▼▼▼
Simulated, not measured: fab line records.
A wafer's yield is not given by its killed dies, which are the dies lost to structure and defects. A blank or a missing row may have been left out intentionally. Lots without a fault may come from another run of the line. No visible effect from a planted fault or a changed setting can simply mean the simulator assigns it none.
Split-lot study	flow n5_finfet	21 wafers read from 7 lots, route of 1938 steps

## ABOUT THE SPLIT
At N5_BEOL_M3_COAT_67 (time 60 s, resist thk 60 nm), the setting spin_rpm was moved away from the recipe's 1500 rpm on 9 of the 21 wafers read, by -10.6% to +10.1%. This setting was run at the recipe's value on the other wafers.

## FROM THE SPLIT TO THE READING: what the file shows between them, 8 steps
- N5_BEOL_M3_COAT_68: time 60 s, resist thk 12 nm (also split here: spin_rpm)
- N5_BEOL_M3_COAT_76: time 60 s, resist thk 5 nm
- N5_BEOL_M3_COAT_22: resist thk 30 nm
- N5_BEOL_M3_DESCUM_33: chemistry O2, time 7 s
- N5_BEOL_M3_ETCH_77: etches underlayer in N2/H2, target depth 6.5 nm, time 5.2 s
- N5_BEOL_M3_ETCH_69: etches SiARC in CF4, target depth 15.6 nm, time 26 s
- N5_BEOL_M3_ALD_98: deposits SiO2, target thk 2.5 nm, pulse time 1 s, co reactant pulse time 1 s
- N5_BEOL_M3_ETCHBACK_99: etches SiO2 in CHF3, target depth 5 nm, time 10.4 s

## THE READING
▲▲▲

**Work task:** Beginning at the line above with "- N5_BEOL_M3_ETCH_69: etches" and finishing at the line with "- N5_BEOL_M3_ETCHBACK_99: etches", return each line exactly and return nothing else.

**Written answer:**
- N5_BEOL_M3_ETCH_69: etches SiARC in CF4, target depth 15.6 nm, time 26 s
- N5_BEOL_M3_ALD_98: deposits SiO2, target thk 2.5 nm, pulse time 1 s, co reactant pulse time 1 s
- N5_BEOL_M3_ETCHBACK_99: etches SiO2 in CHF3, target depth 5 nm, time 10.4 s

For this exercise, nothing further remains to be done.